◆ **Record excerpts**
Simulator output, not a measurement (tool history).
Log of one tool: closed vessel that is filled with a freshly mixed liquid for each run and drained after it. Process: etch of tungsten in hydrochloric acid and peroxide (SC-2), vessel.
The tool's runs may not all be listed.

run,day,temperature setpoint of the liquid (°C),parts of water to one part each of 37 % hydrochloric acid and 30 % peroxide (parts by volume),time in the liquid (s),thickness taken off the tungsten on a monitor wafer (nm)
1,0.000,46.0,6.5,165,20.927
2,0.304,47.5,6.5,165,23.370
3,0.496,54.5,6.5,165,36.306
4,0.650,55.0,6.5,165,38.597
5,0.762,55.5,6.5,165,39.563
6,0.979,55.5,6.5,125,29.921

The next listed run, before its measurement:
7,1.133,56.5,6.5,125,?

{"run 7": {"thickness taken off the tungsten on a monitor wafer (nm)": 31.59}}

◆ **Assignment**
Write out, unaltered, the lines from the opening of the listing through the line that includes "1,0.000,46.0,6.5,165,20.927".

◆ **Exercise result**
Simulator output, not a measurement (tool history).
Log of one tool: closed vessel that is filled with a freshly mixed liquid for each run and drained after it. Process: etch of tungsten in hydrochloric acid and peroxide (SC-2), vessel.
The tool's runs may not all be listed.

run,day,temperature setpoint of the liquid (°C),parts of water to one part each of 37 % hydrochloric acid and 30 % peroxide (parts by volume),time in the liquid (s),thickness taken off the tungsten on a monitor wafer (nm)
1,0.000,46.0,6.5,165,20.927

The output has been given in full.